### [Required action]
Retype each entry below exactly as it stands.

### [Supplied entries]
-- -- --

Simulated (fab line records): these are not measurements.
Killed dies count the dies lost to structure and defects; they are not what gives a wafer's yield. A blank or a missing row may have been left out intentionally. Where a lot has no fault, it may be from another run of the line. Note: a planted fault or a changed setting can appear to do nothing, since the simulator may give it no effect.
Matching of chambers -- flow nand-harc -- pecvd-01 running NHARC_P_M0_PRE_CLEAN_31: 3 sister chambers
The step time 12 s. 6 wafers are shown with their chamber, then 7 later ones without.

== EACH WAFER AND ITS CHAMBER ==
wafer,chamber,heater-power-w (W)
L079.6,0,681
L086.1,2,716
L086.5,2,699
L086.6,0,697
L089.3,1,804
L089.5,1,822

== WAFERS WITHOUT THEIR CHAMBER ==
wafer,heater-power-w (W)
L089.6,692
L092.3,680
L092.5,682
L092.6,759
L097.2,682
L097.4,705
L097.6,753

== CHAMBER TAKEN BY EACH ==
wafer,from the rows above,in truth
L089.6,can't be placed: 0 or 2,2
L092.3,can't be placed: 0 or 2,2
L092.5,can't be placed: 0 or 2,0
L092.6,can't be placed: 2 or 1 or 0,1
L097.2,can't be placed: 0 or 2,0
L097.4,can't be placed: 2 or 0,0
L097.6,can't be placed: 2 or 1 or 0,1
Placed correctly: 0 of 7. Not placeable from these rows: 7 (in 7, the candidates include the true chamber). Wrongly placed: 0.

-- -- --

### [Written reply]
Simulated (fab line records): these are not measurements.
Killed dies count the dies lost to structure and defects; they are not what gives a wafer's yield. A blank or a missing row may have been left out intentionally. Where a lot has no fault, it may be from another run of the line. Note: a planted fault or a changed setting can appear to do nothing, since the simulator may give it no effect.
Matching of chambers -- flow nand-harc -- pecvd-01 running NHARC_P_M0_PRE_CLEAN_31: 3 sister chambers
The step time 12 s. 6 wafers are shown with their chamber, then 7 later ones without.

== EACH WAFER AND ITS CHAMBER ==
wafer,chamber,heater-power-w (W)
L079.6,0,681
L086.1,2,716
L086.5,2,699
L086.6,0,697
L089.3,1,804
L089.5,1,822

== WAFERS WITHOUT THEIR CHAMBER ==
wafer,heater-power-w (W)
L089.6,692
L092.3,680
L092.5,682
L092.6,759
L097.2,682
L097.4,705
L097.6,753

== CHAMBER TAKEN BY EACH ==
wafer,from the rows above,in truth
L089.6,can't be placed: 0 or 2,2
L092.3,can't be placed: 0 or 2,2
L092.5,can't be placed: 0 or 2,0
L092.6,can't be placed: 2 or 1 or 0,1
L097.2,can't be placed: 0 or 2,0
L097.4,can't be placed: 2 or 0,0
L097.6,can't be placed: 2 or 1 or 0,1
Placed correctly: 0 of 7. Not placeable from these rows: 7 (in 7, the candidates include the true chamber). Wrongly placed: 0.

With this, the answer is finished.